———

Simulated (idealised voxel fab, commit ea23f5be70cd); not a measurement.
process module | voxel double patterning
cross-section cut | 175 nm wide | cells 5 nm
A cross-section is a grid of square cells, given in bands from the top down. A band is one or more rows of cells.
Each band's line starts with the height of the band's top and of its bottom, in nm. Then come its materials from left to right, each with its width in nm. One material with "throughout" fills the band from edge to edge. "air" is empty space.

———

Work instruction –
Transcribe every entry exactly, omitting nothing.

Written response –
Simulated (idealised voxel fab, commit ea23f5be70cd); not a measurement.
process module | voxel double patterning
cross-section cut | 175 nm wide | cells 5 nm
A cross-section is a grid of square cells, given in bands from the top down. A band is one or more rows of cells.
Each band's line starts with the height of the band's top and of its bottom, in nm. Then come its materials from left to right, each with its width in nm. One material with "throughout" fills the band from edge to edge. "air" is empty space.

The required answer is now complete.